**EXERCISE**. Write out the entries below exactly. End with the line that contains "Because killed dies".

**RECORDED DATA**.
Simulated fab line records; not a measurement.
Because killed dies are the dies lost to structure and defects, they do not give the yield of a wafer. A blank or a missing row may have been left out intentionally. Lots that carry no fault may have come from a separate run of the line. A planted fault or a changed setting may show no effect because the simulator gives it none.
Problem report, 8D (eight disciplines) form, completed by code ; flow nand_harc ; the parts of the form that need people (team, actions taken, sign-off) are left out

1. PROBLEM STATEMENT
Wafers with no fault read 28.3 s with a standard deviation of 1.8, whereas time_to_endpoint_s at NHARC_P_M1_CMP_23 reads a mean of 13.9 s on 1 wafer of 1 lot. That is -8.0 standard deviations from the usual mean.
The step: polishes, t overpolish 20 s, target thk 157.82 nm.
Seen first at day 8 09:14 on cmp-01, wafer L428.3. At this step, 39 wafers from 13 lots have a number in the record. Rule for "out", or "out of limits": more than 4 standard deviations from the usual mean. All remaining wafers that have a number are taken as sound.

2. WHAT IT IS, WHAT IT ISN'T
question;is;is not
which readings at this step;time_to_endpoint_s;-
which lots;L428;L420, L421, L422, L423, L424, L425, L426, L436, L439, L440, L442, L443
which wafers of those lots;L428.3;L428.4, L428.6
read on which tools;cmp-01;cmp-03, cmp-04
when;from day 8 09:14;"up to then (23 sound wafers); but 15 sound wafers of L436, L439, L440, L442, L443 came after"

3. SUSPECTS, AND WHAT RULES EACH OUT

**EXERCISE RESULT**.
Simulated fab line records; not a measurement.
Because killed dies are the dies lost to structure and defects, they do not give the yield of a wafer. A blank or a missing row may have been left out intentionally. Lots that carry no fault may have come from a separate run of the line. A planted fault or a changed setting may show no effect because the simulator gives it none.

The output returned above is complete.